╭─ Data under study

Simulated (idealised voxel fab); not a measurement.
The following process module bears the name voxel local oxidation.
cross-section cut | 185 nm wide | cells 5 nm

╰─

* [Work request]
Retype the data in full, exactly.

* [Worked solution]
Simulated (idealised voxel fab); not a measurement.
The following process module bears the name voxel local oxidation.
cross-section cut | 185 nm wide | cells 5 nm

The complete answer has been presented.